__TASK ITEM__.
Reproduce the material that follows exactly, with no line left out.

__RECORDS SHOWN__.
/---

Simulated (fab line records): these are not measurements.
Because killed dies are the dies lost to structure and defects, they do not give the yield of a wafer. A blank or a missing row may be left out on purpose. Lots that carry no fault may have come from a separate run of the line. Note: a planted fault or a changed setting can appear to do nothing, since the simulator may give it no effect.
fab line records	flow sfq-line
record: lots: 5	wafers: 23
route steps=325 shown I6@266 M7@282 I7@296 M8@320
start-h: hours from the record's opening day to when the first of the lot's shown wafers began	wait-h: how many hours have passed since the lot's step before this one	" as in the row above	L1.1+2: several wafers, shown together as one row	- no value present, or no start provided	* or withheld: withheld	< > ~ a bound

\---

__WRITTEN REPLY__.
Simulated (fab line records): these are not measurements.
Because killed dies are the dies lost to structure and defects, they do not give the yield of a wafer. A blank or a missing row may be left out on purpose. Lots that carry no fault may have come from a separate run of the line. Note: a planted fault or a changed setting can appear to do nothing, since the simulator may give it no effect.
fab line records	flow sfq-line
record: lots: 5	wafers: 23
route steps=325 shown I6@266 M7@282 I7@296 M8@320
start-h: hours from the record's opening day to when the first of the lot's shown wafers began	wait-h: how many hours have passed since the lot's step before this one	" as in the row above	L1.1+2: several wafers, shown together as one row	- no value present, or no start provided	* or withheld: withheld	< > ~ a bound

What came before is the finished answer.